======

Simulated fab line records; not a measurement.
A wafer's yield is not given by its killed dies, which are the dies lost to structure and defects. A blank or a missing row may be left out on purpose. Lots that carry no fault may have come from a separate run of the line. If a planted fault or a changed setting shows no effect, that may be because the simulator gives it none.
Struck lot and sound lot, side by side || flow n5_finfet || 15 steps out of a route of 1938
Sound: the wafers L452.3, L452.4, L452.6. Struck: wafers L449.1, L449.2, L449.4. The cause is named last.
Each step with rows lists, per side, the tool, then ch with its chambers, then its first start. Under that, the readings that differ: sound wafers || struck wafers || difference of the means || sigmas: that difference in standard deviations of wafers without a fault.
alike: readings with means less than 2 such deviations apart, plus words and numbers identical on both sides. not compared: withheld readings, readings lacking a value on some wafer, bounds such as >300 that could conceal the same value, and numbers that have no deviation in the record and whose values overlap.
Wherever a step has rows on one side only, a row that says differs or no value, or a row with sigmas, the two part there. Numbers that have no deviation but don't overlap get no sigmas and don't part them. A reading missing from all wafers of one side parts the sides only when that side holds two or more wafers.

======

**Work task**
Please copy the whole of the material exactly as written.

**Written solution**
Simulated fab line records; not a measurement.
A wafer's yield is not given by its killed dies, which are the dies lost to structure and defects. A blank or a missing row may be left out on purpose. Lots that carry no fault may have come from a separate run of the line. If a planted fault or a changed setting shows no effect, that may be because the simulator gives it none.
Struck lot and sound lot, side by side || flow n5_finfet || 15 steps out of a route of 1938
Sound: the wafers L452.3, L452.4, L452.6. Struck: wafers L449.1, L449.2, L449.4. The cause is named last.
Each step with rows lists, per side, the tool, then ch with its chambers, then its first start. Under that, the readings that differ: sound wafers || struck wafers || difference of the means || sigmas: that difference in standard deviations of wafers without a fault.
alike: readings with means less than 2 such deviations apart, plus words and numbers identical on both sides. not compared: withheld readings, readings lacking a value on some wafer, bounds such as >300 that could conceal the same value, and numbers that have no deviation in the record and whose values overlap.
Wherever a step has rows on one side only, a row that says differs or no value, or a row with sigmas, the two part there. Numbers that have no deviation but don't overlap get no sigmas and don't part them. A reading missing from all wafers of one side parts the sides only when that side holds two or more wafers.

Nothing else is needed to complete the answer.